::::

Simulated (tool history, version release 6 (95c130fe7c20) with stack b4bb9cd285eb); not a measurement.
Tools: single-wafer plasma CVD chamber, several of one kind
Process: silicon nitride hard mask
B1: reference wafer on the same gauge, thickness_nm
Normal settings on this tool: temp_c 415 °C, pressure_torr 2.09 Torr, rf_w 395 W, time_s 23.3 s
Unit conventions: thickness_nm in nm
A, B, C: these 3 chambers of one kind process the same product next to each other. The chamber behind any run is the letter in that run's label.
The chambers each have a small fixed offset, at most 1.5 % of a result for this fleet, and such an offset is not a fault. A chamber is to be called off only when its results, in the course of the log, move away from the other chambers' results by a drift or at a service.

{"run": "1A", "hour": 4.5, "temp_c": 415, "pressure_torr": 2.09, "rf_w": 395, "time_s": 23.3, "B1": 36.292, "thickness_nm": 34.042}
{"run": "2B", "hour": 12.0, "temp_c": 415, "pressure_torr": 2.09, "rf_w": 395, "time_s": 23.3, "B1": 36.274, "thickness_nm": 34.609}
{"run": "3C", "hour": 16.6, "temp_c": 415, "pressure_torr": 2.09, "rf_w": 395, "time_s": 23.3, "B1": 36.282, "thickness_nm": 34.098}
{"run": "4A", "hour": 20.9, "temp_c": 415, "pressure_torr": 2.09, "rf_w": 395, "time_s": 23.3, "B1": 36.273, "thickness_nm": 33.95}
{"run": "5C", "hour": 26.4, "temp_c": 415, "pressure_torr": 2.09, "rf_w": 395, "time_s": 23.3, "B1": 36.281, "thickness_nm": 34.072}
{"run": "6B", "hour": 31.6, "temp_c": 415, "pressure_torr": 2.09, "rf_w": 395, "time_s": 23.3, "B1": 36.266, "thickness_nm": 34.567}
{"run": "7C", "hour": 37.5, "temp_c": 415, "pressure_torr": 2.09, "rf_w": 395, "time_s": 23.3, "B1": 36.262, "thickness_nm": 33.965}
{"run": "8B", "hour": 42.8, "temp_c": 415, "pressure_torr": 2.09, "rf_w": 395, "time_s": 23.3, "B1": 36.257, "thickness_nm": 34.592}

::::

→ Assignment
Beginning at the line above with "B1: reference wafer" and finishing at the line with "A, B, C: these", return each line exactly and return nothing else.

→ Answer area
B1: reference wafer on the same gauge, thickness_nm
Normal settings on this tool: temp_c 415 °C, pressure_torr 2.09 Torr, rf_w 395 W, time_s 23.3 s
Unit conventions: thickness_nm in nm
A, B, C: these 3 chambers of one kind process the same product next to each other. The chamber behind any run is the letter in that run's label.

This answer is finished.